■ **Assigned task**:
Return exactly and only these lines: the first of the listing through the one containing "note on this".

--------------------------------
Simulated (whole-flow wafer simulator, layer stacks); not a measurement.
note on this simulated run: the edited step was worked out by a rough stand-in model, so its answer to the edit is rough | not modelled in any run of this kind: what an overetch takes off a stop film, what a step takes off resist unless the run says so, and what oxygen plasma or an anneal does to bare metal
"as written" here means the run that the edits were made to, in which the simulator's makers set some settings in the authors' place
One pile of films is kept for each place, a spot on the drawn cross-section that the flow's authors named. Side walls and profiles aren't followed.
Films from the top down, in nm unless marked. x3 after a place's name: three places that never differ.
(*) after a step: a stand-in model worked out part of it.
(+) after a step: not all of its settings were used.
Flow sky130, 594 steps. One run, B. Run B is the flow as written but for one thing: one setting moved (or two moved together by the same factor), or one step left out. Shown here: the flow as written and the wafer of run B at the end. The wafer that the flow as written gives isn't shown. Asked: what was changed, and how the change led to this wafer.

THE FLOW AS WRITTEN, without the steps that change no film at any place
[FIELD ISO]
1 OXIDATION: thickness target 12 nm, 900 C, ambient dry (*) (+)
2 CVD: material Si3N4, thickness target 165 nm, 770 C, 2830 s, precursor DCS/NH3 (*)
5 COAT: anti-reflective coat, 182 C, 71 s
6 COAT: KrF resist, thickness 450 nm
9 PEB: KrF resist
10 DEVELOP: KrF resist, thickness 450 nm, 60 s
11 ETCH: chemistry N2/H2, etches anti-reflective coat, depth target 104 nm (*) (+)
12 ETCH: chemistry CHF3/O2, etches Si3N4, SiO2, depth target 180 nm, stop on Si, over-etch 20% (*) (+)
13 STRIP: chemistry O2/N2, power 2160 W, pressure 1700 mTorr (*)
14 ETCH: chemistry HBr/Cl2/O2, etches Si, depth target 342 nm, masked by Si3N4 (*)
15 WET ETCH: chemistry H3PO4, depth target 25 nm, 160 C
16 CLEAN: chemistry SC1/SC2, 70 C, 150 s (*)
--------------------------------

■ **Task answer**:
Simulated (whole-flow wafer simulator, layer stacks); not a measurement.
note on this simulated run: the edited step was worked out by a rough stand-in model, so its answer to the edit is rough | not modelled in any run of this kind: what an overetch takes off a stop film, what a step takes off resist unless the run says so, and what oxygen plasma or an anneal does to bare metal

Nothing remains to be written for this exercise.